DATA RECORDS:
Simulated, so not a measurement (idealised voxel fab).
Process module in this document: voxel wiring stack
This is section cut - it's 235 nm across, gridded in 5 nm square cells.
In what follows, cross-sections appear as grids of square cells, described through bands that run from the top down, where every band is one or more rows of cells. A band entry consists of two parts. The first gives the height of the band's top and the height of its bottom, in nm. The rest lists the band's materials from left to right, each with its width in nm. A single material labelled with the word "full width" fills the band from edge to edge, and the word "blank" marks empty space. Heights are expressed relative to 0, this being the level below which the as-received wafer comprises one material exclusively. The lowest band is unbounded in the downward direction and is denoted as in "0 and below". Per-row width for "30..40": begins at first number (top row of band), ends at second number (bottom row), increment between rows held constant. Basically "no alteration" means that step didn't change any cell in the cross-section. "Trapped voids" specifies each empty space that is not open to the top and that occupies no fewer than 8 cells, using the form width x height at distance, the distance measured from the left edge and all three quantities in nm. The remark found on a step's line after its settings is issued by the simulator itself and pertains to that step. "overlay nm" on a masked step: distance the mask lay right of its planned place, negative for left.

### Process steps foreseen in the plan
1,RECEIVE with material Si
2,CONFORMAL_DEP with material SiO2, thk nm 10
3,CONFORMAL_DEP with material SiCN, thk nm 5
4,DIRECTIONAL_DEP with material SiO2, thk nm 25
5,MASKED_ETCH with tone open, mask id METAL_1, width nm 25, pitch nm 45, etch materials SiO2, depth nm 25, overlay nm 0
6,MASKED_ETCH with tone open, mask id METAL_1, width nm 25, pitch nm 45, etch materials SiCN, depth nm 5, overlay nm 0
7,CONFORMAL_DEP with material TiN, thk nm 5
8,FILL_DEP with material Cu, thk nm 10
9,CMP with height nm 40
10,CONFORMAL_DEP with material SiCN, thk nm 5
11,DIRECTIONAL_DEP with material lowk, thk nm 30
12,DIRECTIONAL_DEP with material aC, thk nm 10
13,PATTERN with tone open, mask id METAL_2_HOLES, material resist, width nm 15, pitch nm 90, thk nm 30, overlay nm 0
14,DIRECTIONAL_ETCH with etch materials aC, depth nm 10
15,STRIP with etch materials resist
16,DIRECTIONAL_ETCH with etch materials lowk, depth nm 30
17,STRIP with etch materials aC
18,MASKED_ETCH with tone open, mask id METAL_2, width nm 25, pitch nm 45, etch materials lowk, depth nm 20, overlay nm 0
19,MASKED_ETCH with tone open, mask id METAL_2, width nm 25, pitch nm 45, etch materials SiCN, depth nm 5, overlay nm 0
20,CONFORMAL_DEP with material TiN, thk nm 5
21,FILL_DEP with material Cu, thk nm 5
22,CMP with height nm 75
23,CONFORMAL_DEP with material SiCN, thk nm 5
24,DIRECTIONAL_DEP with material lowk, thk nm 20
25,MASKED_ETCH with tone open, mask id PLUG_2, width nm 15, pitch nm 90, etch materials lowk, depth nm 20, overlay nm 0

ACTIVITY: Return the material exactly as it stands above, but only from its first line to the line containing "9,CMP with height nm 40", both ends included.

RESULT:
Simulated, so not a measurement (idealised voxel fab).
Process module in this document: voxel wiring stack
This is section cut - it's 235 nm across, gridded in 5 nm square cells.
In what follows, cross-sections appear as grids of square cells, described through bands that run from the top down, where every band is one or more rows of cells. A band entry consists of two parts. The first gives the height of the band's top and the height of its bottom, in nm. The rest lists the band's materials from left to right, each with its width in nm. A single material labelled with the word "full width" fills the band from edge to edge, and the word "blank" marks empty space. Heights are expressed relative to 0, this being the level below which the as-received wafer comprises one material exclusively. The lowest band is unbounded in the downward direction and is denoted as in "0 and below". Per-row width for "30..40": begins at first number (top row of band), ends at second number (bottom row), increment between rows held constant. Basically "no alteration" means that step didn't change any cell in the cross-section. "Trapped voids" specifies each empty space that is not open to the top and that occupies no fewer than 8 cells, using the form width x height at distance, the distance measured from the left edge and all three quantities in nm. The remark found on a step's line after its settings is issued by the simulator itself and pertains to that step. "overlay nm" on a masked step: distance the mask lay right of its planned place, negative for left.

### Process steps foreseen in the plan
1,RECEIVE with material Si
2,CONFORMAL_DEP with material SiO2, thk nm 10
3,CONFORMAL_DEP with material SiCN, thk nm 5
4,DIRECTIONAL_DEP with material SiO2, thk nm 25
5,MASKED_ETCH with tone open, mask id METAL_1, width nm 25, pitch nm 45, etch materials SiO2, depth nm 25, overlay nm 0
6,MASKED_ETCH with tone open, mask id METAL_1, width nm 25, pitch nm 45, etch materials SiCN, depth nm 5, overlay nm 0
7,CONFORMAL_DEP with material TiN, thk nm 5
8,FILL_DEP with material Cu, thk nm 10
9,CMP with height nm 40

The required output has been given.